## Study material
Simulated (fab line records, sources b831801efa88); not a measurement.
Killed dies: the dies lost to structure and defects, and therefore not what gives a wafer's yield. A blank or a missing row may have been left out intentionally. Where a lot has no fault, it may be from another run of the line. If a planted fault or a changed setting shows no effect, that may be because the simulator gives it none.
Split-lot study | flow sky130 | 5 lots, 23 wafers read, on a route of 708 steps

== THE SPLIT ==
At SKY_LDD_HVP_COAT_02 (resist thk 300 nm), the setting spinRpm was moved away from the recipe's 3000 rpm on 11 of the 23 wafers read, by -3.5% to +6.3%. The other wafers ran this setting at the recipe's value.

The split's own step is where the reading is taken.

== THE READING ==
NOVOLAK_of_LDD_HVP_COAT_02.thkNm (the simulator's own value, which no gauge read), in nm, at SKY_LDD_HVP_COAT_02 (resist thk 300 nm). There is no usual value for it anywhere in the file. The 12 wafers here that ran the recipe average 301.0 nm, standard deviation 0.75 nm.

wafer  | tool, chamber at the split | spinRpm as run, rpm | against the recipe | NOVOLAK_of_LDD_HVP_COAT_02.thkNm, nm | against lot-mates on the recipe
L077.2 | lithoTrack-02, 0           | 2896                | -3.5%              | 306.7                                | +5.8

## Work instruction
Return only the lines from the beginning of the material up to and including the line with "Killed dies: the", exactly as written.

## Response area
Simulated (fab line records, sources b831801efa88); not a measurement.
Killed dies: the dies lost to structure and defects, and therefore not what gives a wafer's yield. A blank or a missing row may have been left out intentionally. Where a lot has no fault, it may be from another run of the line. If a planted fault or a changed setting shows no effect, that may be because the simulator gives it none.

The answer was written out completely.